§ **Work request**: Copy every record that appears below, exactly as it stands.

§ **Source information**:
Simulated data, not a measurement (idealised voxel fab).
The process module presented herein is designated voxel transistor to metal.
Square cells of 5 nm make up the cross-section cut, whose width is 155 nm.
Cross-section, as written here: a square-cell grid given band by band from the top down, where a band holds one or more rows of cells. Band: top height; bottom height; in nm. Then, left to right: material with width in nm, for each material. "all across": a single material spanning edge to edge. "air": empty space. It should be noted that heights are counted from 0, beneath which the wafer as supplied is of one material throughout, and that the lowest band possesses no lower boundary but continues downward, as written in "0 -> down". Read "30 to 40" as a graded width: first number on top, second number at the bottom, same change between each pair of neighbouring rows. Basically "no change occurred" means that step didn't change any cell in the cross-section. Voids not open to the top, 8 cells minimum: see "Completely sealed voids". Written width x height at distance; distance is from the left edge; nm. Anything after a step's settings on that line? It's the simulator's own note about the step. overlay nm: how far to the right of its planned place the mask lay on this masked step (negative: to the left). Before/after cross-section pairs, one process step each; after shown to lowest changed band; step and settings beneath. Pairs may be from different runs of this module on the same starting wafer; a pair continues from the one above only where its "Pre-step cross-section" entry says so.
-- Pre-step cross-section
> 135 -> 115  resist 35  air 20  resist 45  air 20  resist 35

§ **Answer section**:
Simulated data, not a measurement (idealised voxel fab).
The process module presented herein is designated voxel transistor to metal.
Square cells of 5 nm make up the cross-section cut, whose width is 155 nm.
Cross-section, as written here: a square-cell grid given band by band from the top down, where a band holds one or more rows of cells. Band: top height; bottom height; in nm. Then, left to right: material with width in nm, for each material. "all across": a single material spanning edge to edge. "air": empty space. It should be noted that heights are counted from 0, beneath which the wafer as supplied is of one material throughout, and that the lowest band possesses no lower boundary but continues downward, as written in "0 -> down". Read "30 to 40" as a graded width: first number on top, second number at the bottom, same change between each pair of neighbouring rows. Basically "no change occurred" means that step didn't change any cell in the cross-section. Voids not open to the top, 8 cells minimum: see "Completely sealed voids". Written width x height at distance; distance is from the left edge; nm. Anything after a step's settings on that line? It's the simulator's own note about the step. overlay nm: how far to the right of its planned place the mask lay on this masked step (negative: to the left). Before/after cross-section pairs, one process step each; after shown to lowest changed band; step and settings beneath. Pairs may be from different runs of this module on the same starting wafer; a pair continues from the one above only where its "Pre-step cross-section" entry says so.
-- Pre-step cross-section
> 135 -> 115  resist 35  air 20  resist 45  air 20  resist 35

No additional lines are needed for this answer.